EXERCISE:
Exactly reproduce each line of the listing that follows.

====== GIVEN DATA ======
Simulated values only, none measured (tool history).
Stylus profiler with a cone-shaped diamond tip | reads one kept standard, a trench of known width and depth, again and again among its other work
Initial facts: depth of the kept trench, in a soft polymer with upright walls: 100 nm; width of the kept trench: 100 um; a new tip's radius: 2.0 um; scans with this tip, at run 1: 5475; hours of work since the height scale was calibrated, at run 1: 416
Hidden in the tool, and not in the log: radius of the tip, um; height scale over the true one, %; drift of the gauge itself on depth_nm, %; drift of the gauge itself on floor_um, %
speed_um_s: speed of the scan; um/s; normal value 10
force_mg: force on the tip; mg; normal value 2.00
======

ANSWER SPACE:
Simulated values only, none measured (tool history).
Stylus profiler with a cone-shaped diamond tip | reads one kept standard, a trench of known width and depth, again and again among its other work
Initial facts: depth of the kept trench, in a soft polymer with upright walls: 100 nm; width of the kept trench: 100 um; a new tip's radius: 2.0 um; scans with this tip, at run 1: 5475; hours of work since the height scale was calibrated, at run 1: 416
Hidden in the tool, and not in the log: radius of the tip, um; height scale over the true one, %; drift of the gauge itself on depth_nm, %; drift of the gauge itself on floor_um, %
speed_um_s: speed of the scan; um/s; normal value 10
force_mg: force on the tip; mg; normal value 2.00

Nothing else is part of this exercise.